[[ GIVEN INFORMATION, beginning ]]

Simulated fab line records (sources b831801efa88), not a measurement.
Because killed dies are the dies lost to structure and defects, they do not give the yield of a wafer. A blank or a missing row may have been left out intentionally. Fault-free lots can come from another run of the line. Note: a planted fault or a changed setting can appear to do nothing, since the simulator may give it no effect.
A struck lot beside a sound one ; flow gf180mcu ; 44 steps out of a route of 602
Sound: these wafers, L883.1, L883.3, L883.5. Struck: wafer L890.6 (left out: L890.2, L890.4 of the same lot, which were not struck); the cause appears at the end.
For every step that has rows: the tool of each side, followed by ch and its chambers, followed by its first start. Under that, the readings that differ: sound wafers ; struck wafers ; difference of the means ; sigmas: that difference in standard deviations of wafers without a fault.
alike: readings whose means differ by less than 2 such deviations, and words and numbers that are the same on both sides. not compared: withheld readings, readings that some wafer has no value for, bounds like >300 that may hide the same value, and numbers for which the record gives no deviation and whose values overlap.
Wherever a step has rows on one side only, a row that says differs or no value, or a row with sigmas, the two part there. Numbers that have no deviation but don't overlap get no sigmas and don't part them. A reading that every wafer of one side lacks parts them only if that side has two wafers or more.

[[ GIVEN INFORMATION, end ]]

[TASK ITEM] Each line of the listing is to be printed again, unchanged.

[RESPONSE]
Simulated fab line records (sources b831801efa88), not a measurement.
Because killed dies are the dies lost to structure and defects, they do not give the yield of a wafer. A blank or a missing row may have been left out intentionally. Fault-free lots can come from another run of the line. Note: a planted fault or a changed setting can appear to do nothing, since the simulator may give it no effect.
A struck lot beside a sound one ; flow gf180mcu ; 44 steps out of a route of 602
Sound: these wafers, L883.1, L883.3, L883.5. Struck: wafer L890.6 (left out: L890.2, L890.4 of the same lot, which were not struck); the cause appears at the end.
For every step that has rows: the tool of each side, followed by ch and its chambers, followed by its first start. Under that, the readings that differ: sound wafers ; struck wafers ; difference of the means ; sigmas: that difference in standard deviations of wafers without a fault.
alike: readings whose means differ by less than 2 such deviations, and words and numbers that are the same on both sides. not compared: withheld readings, readings that some wafer has no value for, bounds like >300 that may hide the same value, and numbers for which the record gives no deviation and whose values overlap.
Wherever a step has rows on one side only, a row that says differs or no value, or a row with sigmas, the two part there. Numbers that have no deviation but don't overlap get no sigmas and don't part them. A reading that every wafer of one side lacks parts them only if that side has two wafers or more.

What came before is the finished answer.